» WORK ORDER
Only the lines from the top of the data through the one with "run 6 hour=27.4" are to be written out, each exactly as it stands.

BEGIN DATASET ENTRIES
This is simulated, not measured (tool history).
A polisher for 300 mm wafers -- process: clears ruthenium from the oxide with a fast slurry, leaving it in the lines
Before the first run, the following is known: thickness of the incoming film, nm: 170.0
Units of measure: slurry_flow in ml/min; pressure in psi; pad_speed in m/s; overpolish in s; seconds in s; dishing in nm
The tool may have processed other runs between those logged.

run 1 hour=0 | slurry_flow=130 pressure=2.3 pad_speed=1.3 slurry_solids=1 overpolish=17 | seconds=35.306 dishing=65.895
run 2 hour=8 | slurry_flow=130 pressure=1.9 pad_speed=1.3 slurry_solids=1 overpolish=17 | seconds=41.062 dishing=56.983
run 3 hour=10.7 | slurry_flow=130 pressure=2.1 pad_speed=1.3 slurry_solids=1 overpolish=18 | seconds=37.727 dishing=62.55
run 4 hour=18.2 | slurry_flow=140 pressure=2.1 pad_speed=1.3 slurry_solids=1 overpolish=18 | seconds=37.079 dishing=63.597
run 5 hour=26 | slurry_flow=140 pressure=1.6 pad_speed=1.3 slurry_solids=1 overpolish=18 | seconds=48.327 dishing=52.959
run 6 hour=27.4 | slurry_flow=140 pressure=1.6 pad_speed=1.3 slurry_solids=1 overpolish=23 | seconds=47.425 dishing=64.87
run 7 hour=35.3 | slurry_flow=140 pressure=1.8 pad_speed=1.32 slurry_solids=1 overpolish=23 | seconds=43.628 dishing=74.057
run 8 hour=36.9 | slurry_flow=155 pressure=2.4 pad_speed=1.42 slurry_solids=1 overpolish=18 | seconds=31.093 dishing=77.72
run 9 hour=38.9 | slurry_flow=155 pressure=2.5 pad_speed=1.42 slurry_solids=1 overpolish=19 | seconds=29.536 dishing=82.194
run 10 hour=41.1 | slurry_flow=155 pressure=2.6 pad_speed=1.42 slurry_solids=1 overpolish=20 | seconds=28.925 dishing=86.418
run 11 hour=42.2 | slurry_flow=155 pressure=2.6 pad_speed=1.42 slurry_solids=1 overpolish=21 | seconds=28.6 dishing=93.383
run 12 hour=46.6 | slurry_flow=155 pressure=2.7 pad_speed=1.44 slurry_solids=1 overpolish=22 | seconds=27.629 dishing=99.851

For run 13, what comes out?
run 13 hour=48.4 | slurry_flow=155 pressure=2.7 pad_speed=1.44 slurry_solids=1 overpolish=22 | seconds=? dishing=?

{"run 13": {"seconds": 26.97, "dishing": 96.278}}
END DATASET ENTRIES

» RESPONSE AREA
This is simulated, not measured (tool history).
A polisher for 300 mm wafers -- process: clears ruthenium from the oxide with a fast slurry, leaving it in the lines
Before the first run, the following is known: thickness of the incoming film, nm: 170.0
Units of measure: slurry_flow in ml/min; pressure in psi; pad_speed in m/s; overpolish in s; seconds in s; dishing in nm
The tool may have processed other runs between those logged.

run 1 hour=0 | slurry_flow=130 pressure=2.3 pad_speed=1.3 slurry_solids=1 overpolish=17 | seconds=35.306 dishing=65.895
run 2 hour=8 | slurry_flow=130 pressure=1.9 pad_speed=1.3 slurry_solids=1 overpolish=17 | seconds=41.062 dishing=56.983
run 3 hour=10.7 | slurry_flow=130 pressure=2.1 pad_speed=1.3 slurry_solids=1 overpolish=18 | seconds=37.727 dishing=62.55
run 4 hour=18.2 | slurry_flow=140 pressure=2.1 pad_speed=1.3 slurry_solids=1 overpolish=18 | seconds=37.079 dishing=63.597
run 5 hour=26 | slurry_flow=140 pressure=1.6 pad_speed=1.3 slurry_solids=1 overpolish=18 | seconds=48.327 dishing=52.959
run 6 hour=27.4 | slurry_flow=140 pressure=1.6 pad_speed=1.3 slurry_solids=1 overpolish=23 | seconds=47.425 dishing=64.87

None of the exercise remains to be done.